▶ _Information provided_:
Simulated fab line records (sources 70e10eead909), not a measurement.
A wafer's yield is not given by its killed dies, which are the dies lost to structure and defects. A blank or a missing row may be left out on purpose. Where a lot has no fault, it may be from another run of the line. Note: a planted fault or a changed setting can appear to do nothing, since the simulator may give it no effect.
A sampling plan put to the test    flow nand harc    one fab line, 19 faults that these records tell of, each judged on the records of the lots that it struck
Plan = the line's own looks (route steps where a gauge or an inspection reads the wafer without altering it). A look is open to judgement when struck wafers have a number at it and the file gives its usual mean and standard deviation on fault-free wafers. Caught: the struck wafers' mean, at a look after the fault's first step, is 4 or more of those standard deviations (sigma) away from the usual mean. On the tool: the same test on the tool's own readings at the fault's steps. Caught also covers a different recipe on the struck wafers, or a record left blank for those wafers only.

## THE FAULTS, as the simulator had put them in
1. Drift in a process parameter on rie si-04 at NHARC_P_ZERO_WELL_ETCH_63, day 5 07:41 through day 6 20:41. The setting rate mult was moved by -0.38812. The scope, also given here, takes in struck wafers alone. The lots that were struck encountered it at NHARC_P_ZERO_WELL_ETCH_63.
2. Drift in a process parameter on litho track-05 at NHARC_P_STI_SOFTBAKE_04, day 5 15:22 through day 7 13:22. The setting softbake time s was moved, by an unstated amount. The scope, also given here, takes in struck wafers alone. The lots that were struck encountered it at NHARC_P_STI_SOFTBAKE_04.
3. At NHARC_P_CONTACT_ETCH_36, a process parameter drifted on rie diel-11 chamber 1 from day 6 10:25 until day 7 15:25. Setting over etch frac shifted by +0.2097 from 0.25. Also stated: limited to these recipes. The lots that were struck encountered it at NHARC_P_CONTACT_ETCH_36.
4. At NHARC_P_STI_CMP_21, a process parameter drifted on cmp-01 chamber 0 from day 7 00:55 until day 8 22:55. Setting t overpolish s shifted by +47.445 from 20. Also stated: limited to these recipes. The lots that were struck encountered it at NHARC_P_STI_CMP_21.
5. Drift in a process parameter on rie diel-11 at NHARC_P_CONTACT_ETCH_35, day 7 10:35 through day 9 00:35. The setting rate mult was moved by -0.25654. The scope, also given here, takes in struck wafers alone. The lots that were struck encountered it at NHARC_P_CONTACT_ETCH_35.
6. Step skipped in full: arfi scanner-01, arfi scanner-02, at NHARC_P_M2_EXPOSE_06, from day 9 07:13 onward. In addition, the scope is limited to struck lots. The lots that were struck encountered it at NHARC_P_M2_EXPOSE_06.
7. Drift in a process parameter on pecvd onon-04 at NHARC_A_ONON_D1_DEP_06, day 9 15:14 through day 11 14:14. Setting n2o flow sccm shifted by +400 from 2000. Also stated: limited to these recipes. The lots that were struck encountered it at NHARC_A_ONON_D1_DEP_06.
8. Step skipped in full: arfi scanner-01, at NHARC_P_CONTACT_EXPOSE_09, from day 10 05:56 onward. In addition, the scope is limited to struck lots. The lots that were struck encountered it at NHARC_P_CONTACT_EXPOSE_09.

▶ _Brief_: Lines after the one containing "4. At NHARC_P_STI_CMP_21, a" are not part of the task. Output the entries exactly from their first line through that one.

▶ _Problem solution_:
Simulated fab line records (sources 70e10eead909), not a measurement.
A wafer's yield is not given by its killed dies, which are the dies lost to structure and defects. A blank or a missing row may be left out on purpose. Where a lot has no fault, it may be from another run of the line. Note: a planted fault or a changed setting can appear to do nothing, since the simulator may give it no effect.
A sampling plan put to the test    flow nand harc    one fab line, 19 faults that these records tell of, each judged on the records of the lots that it struck
Plan = the line's own looks (route steps where a gauge or an inspection reads the wafer without altering it). A look is open to judgement when struck wafers have a number at it and the file gives its usual mean and standard deviation on fault-free wafers. Caught: the struck wafers' mean, at a look after the fault's first step, is 4 or more of those standard deviations (sigma) away from the usual mean. On the tool: the same test on the tool's own readings at the fault's steps. Caught also covers a different recipe on the struck wafers, or a record left blank for those wafers only.

## THE FAULTS, as the simulator had put them in
1. Drift in a process parameter on rie si-04 at NHARC_P_ZERO_WELL_ETCH_63, day 5 07:41 through day 6 20:41. The setting rate mult was moved by -0.38812. The scope, also given here, takes in struck wafers alone. The lots that were struck encountered it at NHARC_P_ZERO_WELL_ETCH_63.
2. Drift in a process parameter on litho track-05 at NHARC_P_STI_SOFTBAKE_04, day 5 15:22 through day 7 13:22. The setting softbake time s was moved, by an unstated amount. The scope, also given here, takes in struck wafers alone. The lots that were struck encountered it at NHARC_P_STI_SOFTBAKE_04.
3. At NHARC_P_CONTACT_ETCH_36, a process parameter drifted on rie diel-11 chamber 1 from day 6 10:25 until day 7 15:25. Setting over etch frac shifted by +0.2097 from 0.25. Also stated: limited to these recipes. The lots that were struck encountered it at NHARC_P_CONTACT_ETCH_36.
4. At NHARC_P_STI_CMP_21, a process parameter drifted on cmp-01 chamber 0 from day 7 00:55 until day 8 22:55. Setting t overpolish s shifted by +47.445 from 20. Also stated: limited to these recipes. The lots that were struck encountered it at NHARC_P_STI_CMP_21.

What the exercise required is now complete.